- [Assignment]
Write out the whole listing, matching it exactly.

- [Available data]
# # # # # # #

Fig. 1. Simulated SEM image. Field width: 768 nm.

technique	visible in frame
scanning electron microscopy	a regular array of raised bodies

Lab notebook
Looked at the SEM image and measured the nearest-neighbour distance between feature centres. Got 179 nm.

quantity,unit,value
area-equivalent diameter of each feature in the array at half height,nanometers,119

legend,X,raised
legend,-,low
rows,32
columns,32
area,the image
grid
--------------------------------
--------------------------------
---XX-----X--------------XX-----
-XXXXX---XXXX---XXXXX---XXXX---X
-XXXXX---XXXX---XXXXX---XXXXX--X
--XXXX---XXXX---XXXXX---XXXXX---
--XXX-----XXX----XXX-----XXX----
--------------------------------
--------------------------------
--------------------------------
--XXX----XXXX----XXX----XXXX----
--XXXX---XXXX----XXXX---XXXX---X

# # # # # # #

- [Expected answer]
Fig. 1. Simulated SEM image. Field width: 768 nm.

technique	visible in frame
scanning electron microscopy	a regular array of raised bodies

Lab notebook
Looked at the SEM image and measured the nearest-neighbour distance between feature centres. Got 179 nm.

quantity,unit,value
area-equivalent diameter of each feature in the array at half height,nanometers,119

legend,X,raised
legend,-,low
rows,32
columns,32
area,the image
grid
--------------------------------
--------------------------------
---XX-----X--------------XX-----
-XXXXX---XXXX---XXXXX---XXXX---X
-XXXXX---XXXX---XXXXX---XXXXX--X
--XXXX---XXXX---XXXXX---XXXXX---
--XXX-----XXX----XXX-----XXX----
--------------------------------
--------------------------------
--------------------------------
--XXX----XXXX----XXX----XXXX----
--XXXX---XXXX----XXXX---XXXX---X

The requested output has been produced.